Segment Start: Data listing

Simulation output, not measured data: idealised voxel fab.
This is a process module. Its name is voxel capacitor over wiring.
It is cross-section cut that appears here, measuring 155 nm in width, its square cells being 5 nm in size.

Segment End: Data listing

■ Task item ■
Each record above should be output again exactly.

■ Response box ■
Simulation output, not measured data: idealised voxel fab.
This is a process module. Its name is voxel capacitor over wiring.
It is cross-section cut that appears here, measuring 155 nm in width, its square cells being 5 nm in size.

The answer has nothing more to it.